# Requirement
The response must consist of the lines below from the one with "5. THE CHAIN OF EFFECTS, in route order" through the one with "Each row: a", exactly as they appear and with both ends kept.

*** Opening Given records ***

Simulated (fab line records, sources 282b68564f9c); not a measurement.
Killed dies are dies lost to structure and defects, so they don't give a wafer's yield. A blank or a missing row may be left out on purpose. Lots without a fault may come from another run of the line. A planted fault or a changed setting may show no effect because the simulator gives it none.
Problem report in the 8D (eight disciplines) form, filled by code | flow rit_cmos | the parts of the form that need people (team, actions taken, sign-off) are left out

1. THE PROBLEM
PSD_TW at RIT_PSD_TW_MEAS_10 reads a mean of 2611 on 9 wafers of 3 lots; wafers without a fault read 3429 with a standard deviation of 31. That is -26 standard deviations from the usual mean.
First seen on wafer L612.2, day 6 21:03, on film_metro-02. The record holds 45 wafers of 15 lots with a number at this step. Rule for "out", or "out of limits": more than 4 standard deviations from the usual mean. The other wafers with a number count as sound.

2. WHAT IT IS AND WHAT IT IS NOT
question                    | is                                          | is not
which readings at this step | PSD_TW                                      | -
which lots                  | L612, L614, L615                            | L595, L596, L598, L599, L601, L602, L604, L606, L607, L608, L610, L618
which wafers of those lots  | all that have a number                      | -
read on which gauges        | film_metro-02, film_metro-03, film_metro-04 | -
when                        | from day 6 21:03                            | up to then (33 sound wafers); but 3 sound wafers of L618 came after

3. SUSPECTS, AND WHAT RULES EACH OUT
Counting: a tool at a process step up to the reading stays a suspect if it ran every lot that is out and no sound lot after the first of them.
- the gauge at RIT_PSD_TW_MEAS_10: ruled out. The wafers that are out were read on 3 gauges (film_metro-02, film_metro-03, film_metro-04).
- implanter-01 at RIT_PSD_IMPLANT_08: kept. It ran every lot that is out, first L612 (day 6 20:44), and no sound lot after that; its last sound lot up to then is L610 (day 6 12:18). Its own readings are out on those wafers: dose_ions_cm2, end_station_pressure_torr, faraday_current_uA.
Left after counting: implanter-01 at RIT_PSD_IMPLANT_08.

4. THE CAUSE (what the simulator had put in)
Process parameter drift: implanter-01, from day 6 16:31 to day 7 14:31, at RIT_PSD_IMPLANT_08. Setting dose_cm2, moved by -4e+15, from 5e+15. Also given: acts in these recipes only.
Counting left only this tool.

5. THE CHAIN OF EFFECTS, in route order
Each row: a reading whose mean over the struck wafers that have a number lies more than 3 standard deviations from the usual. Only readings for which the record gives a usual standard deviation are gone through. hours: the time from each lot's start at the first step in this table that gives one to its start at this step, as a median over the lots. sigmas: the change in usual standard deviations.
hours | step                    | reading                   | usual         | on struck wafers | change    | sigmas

*** Closing Given records ***

# Problem solution
5. THE CHAIN OF EFFECTS, in route order
Each row: a reading whose mean over the struck wafers that have a number lies more than 3 standard deviations from the usual. Only readings for which the record gives a usual standard deviation are gone through. hours: the time from each lot's start at the first step in this table that gives one to its start at this step, as a median over the lots. sigmas: the change in usual standard deviations.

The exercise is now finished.